Segment Start: Dataset extract

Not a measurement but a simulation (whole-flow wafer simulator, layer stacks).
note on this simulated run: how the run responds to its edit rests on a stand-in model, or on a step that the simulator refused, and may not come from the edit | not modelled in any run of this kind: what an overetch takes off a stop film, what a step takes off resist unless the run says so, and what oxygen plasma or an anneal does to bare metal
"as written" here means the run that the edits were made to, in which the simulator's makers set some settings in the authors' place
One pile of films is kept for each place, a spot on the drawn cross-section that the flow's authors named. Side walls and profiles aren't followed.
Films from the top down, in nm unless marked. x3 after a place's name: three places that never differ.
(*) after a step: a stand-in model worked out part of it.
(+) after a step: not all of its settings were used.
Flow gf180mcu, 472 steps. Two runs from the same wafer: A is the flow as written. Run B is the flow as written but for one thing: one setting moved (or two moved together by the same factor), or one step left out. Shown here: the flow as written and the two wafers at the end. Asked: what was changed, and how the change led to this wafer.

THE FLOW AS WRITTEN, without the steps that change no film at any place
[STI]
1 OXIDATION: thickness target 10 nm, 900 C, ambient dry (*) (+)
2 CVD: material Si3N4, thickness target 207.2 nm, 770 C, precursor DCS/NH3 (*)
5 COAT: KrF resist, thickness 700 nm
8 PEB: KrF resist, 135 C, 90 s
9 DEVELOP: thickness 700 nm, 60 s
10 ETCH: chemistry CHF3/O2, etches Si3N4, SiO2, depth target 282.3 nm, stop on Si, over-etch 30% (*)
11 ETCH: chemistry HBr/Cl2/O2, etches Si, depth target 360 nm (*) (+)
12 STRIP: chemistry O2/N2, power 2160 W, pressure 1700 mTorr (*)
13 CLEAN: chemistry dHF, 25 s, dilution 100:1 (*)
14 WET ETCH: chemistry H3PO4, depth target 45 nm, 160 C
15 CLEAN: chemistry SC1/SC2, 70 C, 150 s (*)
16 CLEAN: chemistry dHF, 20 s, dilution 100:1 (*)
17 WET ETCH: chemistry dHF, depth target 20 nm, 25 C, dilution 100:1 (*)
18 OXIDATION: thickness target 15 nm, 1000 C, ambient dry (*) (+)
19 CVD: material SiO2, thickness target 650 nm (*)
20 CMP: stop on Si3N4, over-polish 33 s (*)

Segment End: Dataset extract

◆ Task item:
The expected answer is an exact copy of the lines above, beginning at the line with "THE FLOW AS WRITTEN, without" and ending at the line with "9 DEVELOP: thickness 700 nm, 60 s", with both ends in.

◆ Response area:
THE FLOW AS WRITTEN, without the steps that change no film at any place
[STI]
1 OXIDATION: thickness target 10 nm, 900 C, ambient dry (*) (+)
2 CVD: material Si3N4, thickness target 207.2 nm, 770 C, precursor DCS/NH3 (*)
5 COAT: KrF resist, thickness 700 nm
8 PEB: KrF resist, 135 C, 90 s
9 DEVELOP: thickness 700 nm, 60 s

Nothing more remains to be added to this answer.